**Data extracts**:
________________________

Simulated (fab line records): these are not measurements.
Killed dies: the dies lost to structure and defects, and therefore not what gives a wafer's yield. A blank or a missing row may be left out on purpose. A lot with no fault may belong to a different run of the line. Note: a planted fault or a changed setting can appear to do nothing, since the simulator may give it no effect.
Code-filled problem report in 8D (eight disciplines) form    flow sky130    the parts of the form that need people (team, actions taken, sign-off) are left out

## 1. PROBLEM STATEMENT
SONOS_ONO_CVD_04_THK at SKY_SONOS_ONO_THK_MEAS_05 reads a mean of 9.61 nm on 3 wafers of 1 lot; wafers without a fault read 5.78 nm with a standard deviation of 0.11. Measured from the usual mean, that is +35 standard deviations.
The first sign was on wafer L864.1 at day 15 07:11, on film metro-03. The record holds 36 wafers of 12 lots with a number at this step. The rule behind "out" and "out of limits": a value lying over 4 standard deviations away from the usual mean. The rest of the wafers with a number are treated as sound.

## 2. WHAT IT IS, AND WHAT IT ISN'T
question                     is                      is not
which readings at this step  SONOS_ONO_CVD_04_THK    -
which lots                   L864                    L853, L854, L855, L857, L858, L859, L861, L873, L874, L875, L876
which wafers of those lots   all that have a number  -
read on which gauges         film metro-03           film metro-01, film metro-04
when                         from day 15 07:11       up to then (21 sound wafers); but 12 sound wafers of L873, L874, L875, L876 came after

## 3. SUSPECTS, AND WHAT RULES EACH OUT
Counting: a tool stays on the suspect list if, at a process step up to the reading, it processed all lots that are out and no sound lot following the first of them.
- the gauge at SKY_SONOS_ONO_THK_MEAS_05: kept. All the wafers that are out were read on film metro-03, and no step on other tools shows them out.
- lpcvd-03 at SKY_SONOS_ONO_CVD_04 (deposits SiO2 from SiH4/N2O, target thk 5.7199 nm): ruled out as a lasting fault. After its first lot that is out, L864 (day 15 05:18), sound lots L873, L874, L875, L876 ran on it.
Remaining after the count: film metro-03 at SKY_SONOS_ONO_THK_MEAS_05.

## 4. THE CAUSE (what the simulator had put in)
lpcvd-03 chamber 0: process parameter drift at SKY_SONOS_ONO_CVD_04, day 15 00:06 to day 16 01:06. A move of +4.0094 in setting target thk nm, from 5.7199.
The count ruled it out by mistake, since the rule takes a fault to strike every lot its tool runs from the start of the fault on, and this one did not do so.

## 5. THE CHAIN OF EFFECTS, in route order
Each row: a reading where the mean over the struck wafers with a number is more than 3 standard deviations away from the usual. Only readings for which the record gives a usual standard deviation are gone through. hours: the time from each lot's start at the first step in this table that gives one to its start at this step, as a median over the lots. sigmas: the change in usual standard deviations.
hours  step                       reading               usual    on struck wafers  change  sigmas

________________________

**Action item**:
Reproduce exactly the lines above from the line with "Counting: a tool" to the line with "- the gauge", including both, and add nothing.

**Response**:
Counting: a tool stays on the suspect list if, at a process step up to the reading, it processed all lots that are out and no sound lot following the first of them.
- the gauge at SKY_SONOS_ONO_THK_MEAS_05: kept. All the wafers that are out were read on film metro-03, and no step on other tools shows them out.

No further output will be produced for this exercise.